BRIEF: Print all entries precisely as they are written.

++++++++
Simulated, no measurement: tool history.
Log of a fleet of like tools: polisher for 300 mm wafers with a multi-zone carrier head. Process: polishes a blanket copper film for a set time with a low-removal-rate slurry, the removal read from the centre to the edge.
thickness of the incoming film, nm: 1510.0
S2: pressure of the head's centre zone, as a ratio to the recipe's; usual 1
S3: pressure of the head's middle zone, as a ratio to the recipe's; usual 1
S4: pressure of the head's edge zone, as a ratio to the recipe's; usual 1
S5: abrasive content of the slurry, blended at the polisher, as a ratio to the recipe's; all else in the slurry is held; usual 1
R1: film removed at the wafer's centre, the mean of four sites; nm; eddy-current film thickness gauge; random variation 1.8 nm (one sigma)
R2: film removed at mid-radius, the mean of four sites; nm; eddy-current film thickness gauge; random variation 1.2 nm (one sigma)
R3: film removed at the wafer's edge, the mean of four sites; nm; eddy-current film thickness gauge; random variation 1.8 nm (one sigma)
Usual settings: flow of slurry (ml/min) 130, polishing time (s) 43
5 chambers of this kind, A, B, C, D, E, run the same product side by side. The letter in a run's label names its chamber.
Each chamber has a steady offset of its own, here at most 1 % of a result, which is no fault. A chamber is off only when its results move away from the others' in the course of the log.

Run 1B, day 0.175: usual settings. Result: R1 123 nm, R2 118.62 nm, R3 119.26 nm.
++++++++

TASK OUTPUT:
Simulated, no measurement: tool history.
Log of a fleet of like tools: polisher for 300 mm wafers with a multi-zone carrier head. Process: polishes a blanket copper film for a set time with a low-removal-rate slurry, the removal read from the centre to the edge.
thickness of the incoming film, nm: 1510.0
S2: pressure of the head's centre zone, as a ratio to the recipe's; usual 1
S3: pressure of the head's middle zone, as a ratio to the recipe's; usual 1
S4: pressure of the head's edge zone, as a ratio to the recipe's; usual 1
S5: abrasive content of the slurry, blended at the polisher, as a ratio to the recipe's; all else in the slurry is held; usual 1
R1: film removed at the wafer's centre, the mean of four sites; nm; eddy-current film thickness gauge; random variation 1.8 nm (one sigma)
R2: film removed at mid-radius, the mean of four sites; nm; eddy-current film thickness gauge; random variation 1.2 nm (one sigma)
R3: film removed at the wafer's edge, the mean of four sites; nm; eddy-current film thickness gauge; random variation 1.8 nm (one sigma)
Usual settings: flow of slurry (ml/min) 130, polishing time (s) 43
5 chambers of this kind, A, B, C, D, E, run the same product side by side. The letter in a run's label names its chamber.
Each chamber has a steady offset of its own, here at most 1 % of a result, which is no fault. A chamber is off only when its results move away from the others' in the course of the log.

Run 1B, day 0.175: usual settings. Result: R1 123 nm, R2 118.62 nm, R3 119.26 nm.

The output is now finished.